> Listed entries
* * * * * * * * *
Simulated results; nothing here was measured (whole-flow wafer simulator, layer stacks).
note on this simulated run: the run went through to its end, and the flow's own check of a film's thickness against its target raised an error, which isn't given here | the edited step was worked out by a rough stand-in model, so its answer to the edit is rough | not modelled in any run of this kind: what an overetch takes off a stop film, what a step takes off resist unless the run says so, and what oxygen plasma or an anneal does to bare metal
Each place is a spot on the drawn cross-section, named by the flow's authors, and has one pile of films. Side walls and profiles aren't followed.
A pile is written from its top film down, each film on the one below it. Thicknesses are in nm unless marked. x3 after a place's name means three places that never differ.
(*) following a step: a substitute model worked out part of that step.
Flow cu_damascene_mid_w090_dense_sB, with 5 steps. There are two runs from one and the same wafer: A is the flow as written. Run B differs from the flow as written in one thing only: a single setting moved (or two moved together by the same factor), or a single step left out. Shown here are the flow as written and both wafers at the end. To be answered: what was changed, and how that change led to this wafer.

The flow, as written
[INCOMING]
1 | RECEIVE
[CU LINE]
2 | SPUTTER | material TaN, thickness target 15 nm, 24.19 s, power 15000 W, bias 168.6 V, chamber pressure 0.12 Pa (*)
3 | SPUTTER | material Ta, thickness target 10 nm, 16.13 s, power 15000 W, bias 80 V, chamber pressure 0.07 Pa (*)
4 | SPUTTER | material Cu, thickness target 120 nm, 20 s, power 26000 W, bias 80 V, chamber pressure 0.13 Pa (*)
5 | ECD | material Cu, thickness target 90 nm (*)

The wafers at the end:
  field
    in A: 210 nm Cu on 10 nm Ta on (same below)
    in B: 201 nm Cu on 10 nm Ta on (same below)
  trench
* * * * * * * * *

> Work instruction
Everything from the line containing "2 | SPUTTER" through the line containing "in B: 201 nm" in the material above should be retyped exactly, both ends included, and nothing more.

> Response box
2 | SPUTTER | material TaN, thickness target 15 nm, 24.19 s, power 15000 W, bias 168.6 V, chamber pressure 0.12 Pa (*)
3 | SPUTTER | material Ta, thickness target 10 nm, 16.13 s, power 15000 W, bias 80 V, chamber pressure 0.07 Pa (*)
4 | SPUTTER | material Cu, thickness target 120 nm, 20 s, power 26000 W, bias 80 V, chamber pressure 0.13 Pa (*)
5 | ECD | material Cu, thickness target 90 nm (*)

The wafers at the end:
  field
    in A: 210 nm Cu on 10 nm Ta on (same below)
    in B: 201 nm Cu on 10 nm Ta on (same below)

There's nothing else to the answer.